> _Information shown_:

************

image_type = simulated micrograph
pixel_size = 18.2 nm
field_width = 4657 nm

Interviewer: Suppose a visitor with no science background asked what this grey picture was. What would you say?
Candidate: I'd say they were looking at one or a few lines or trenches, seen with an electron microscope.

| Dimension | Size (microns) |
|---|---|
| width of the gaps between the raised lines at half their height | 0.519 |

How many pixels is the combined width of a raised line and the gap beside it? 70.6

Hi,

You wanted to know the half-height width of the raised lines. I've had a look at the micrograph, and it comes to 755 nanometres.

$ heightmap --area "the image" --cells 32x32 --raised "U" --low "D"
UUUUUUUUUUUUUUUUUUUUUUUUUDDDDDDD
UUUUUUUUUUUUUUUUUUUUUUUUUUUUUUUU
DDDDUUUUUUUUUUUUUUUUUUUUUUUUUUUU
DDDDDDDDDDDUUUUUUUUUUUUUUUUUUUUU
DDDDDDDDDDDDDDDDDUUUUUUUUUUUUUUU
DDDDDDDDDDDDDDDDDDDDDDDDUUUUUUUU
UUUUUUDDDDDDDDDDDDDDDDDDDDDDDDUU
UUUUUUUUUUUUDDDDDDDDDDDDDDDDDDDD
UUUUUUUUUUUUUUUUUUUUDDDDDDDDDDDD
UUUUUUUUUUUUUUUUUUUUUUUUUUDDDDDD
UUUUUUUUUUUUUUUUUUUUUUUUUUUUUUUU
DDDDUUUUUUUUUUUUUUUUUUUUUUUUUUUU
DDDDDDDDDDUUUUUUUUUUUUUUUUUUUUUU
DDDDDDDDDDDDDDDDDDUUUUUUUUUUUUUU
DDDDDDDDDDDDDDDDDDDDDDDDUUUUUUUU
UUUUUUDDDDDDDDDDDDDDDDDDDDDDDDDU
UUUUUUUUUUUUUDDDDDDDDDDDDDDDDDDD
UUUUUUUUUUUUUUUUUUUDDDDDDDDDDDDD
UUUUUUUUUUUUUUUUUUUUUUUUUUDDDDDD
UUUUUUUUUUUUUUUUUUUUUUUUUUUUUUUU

************

Restate the listing word for word, but only from its first line through the line with "DDDDDDDDDDDUUUUUUUUUUUUUUUUUUUUU", keeping both end lines.

> _Exercise answer_:
image_type = simulated micrograph
pixel_size = 18.2 nm
field_width = 4657 nm

Interviewer: Suppose a visitor with no science background asked what this grey picture was. What would you say?
Candidate: I'd say they were looking at one or a few lines or trenches, seen with an electron microscope.

| Dimension | Size (microns) |
|---|---|
| width of the gaps between the raised lines at half their height | 0.519 |

How many pixels is the combined width of a raised line and the gap beside it? 70.6

Hi,

You wanted to know the half-height width of the raised lines. I've had a look at the micrograph, and it comes to 755 nanometres.

$ heightmap --area "the image" --cells 32x32 --raised "U" --low "D"
UUUUUUUUUUUUUUUUUUUUUUUUUDDDDDDD
UUUUUUUUUUUUUUUUUUUUUUUUUUUUUUUU
DDDDUUUUUUUUUUUUUUUUUUUUUUUUUUUU
DDDDDDDDDDDUUUUUUUUUUUUUUUUUUUUU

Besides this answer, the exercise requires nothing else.